Assignment:
In the entries below, the lines from the one with "11 | ETCH |" through the one with "18 | WET ETCH" are to be copied exactly; both ends count.

####

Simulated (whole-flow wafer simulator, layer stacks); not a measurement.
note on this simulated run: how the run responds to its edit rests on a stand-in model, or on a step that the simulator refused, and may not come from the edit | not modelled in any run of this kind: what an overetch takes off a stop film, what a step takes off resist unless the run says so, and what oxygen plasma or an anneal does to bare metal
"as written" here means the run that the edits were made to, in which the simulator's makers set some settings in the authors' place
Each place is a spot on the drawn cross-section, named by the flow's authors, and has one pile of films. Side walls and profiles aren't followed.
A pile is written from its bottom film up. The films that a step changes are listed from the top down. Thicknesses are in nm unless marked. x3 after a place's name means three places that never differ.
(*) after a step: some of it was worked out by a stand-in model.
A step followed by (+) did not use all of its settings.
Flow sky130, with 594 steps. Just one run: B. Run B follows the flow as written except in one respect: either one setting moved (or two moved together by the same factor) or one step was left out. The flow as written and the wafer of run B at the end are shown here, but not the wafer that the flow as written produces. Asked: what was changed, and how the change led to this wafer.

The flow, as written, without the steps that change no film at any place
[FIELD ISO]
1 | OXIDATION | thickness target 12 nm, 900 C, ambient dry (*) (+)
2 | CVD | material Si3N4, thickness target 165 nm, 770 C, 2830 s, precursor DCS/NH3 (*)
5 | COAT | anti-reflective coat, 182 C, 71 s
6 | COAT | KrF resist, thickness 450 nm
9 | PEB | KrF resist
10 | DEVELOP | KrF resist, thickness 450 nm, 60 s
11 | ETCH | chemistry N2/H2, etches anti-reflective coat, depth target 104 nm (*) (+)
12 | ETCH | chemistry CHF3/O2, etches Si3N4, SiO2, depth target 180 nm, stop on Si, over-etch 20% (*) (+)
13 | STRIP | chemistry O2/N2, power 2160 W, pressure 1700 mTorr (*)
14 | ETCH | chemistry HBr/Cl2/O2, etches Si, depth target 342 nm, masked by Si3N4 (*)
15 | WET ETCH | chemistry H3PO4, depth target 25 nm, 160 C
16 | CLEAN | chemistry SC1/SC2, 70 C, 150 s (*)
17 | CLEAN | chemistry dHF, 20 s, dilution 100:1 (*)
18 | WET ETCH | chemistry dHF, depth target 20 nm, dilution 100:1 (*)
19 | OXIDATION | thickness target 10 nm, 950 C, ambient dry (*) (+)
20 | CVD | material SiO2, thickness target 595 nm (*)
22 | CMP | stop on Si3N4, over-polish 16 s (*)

####

Task response:
11 | ETCH | chemistry N2/H2, etches anti-reflective coat, depth target 104 nm (*) (+)
12 | ETCH | chemistry CHF3/O2, etches Si3N4, SiO2, depth target 180 nm, stop on Si, over-etch 20% (*) (+)
13 | STRIP | chemistry O2/N2, power 2160 W, pressure 1700 mTorr (*)
14 | ETCH | chemistry HBr/Cl2/O2, etches Si, depth target 342 nm, masked by Si3N4 (*)
15 | WET ETCH | chemistry H3PO4, depth target 25 nm, 160 C
16 | CLEAN | chemistry SC1/SC2, 70 C, 150 s (*)
17 | CLEAN | chemistry dHF, 20 s, dilution 100:1 (*)
18 | WET ETCH | chemistry dHF, depth target 20 nm, dilution 100:1 (*)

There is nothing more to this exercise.